= = = = =
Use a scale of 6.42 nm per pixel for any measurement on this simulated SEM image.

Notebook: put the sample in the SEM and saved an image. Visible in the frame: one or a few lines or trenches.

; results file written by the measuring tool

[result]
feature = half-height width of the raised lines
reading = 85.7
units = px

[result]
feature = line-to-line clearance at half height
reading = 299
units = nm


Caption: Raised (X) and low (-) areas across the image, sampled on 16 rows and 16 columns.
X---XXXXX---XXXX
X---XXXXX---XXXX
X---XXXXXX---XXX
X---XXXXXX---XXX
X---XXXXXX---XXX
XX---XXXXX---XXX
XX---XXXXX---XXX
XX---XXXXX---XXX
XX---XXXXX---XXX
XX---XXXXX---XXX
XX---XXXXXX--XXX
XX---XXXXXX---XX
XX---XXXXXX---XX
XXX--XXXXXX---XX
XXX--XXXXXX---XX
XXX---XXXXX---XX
= = = = =

The lines to return begin at the first line of the records and end at the line holding "reading = 85.7"; please return them exactly, including both, and nothing beyond.

Use a scale of 6.42 nm per pixel for any measurement on this simulated SEM image.

Notebook: put the sample in the SEM and saved an image. Visible in the frame: one or a few lines or trenches.

; results file written by the measuring tool

[result]
feature = half-height width of the raised lines
reading = 85.7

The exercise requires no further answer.